··· Supplied information ···

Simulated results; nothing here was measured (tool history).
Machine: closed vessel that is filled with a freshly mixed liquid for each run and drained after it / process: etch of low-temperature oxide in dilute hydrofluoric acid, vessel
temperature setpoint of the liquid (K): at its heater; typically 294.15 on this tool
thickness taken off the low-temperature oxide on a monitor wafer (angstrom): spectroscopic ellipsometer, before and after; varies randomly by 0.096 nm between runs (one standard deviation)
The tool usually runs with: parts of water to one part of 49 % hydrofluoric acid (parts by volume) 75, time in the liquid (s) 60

···

▶ **Assignment**
Return a faithful copy of all the records above.

▶ **Written response**
Simulated results; nothing here was measured (tool history).
Machine: closed vessel that is filled with a freshly mixed liquid for each run and drained after it / process: etch of low-temperature oxide in dilute hydrofluoric acid, vessel
temperature setpoint of the liquid (K): at its heater; typically 294.15 on this tool
thickness taken off the low-temperature oxide on a monitor wafer (angstrom): spectroscopic ellipsometer, before and after; varies randomly by 0.096 nm between runs (one standard deviation)
The tool usually runs with: parts of water to one part of 49 % hydrofluoric acid (parts by volume) 75, time in the liquid (s) 60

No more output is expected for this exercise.